Requirement: Each line of the listing below, from the very first to the one that contains "Xsec cut, 220 nm wide, square cell size 5 nm.", is to be retyped exactly as it stands.

Data listing:
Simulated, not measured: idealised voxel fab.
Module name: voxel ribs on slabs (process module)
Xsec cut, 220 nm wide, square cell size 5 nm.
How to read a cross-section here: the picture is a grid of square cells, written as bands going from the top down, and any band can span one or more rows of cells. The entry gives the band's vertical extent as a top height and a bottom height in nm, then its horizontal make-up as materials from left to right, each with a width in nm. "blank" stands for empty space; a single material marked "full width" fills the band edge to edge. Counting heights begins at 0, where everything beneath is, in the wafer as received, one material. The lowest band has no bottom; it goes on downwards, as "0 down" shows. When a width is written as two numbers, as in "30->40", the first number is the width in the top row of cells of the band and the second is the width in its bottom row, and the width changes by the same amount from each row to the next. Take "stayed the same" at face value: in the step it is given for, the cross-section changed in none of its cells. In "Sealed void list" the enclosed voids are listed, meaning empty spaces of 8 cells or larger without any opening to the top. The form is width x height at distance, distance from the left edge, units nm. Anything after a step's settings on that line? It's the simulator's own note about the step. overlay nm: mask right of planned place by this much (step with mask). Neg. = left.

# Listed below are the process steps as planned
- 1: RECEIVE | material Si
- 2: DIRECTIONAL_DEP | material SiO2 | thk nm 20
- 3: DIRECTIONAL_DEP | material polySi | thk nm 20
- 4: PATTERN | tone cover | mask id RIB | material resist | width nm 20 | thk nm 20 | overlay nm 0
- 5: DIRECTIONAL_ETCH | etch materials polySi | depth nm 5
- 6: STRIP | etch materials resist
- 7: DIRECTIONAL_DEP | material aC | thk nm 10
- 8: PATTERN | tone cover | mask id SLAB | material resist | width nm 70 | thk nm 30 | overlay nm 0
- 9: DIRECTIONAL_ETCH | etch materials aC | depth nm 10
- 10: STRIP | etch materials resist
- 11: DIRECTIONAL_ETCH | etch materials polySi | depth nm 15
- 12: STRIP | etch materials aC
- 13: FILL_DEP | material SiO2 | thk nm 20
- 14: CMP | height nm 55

Exercise output:
Simulated, not measured: idealised voxel fab.
Module name: voxel ribs on slabs (process module)
Xsec cut, 220 nm wide, square cell size 5 nm.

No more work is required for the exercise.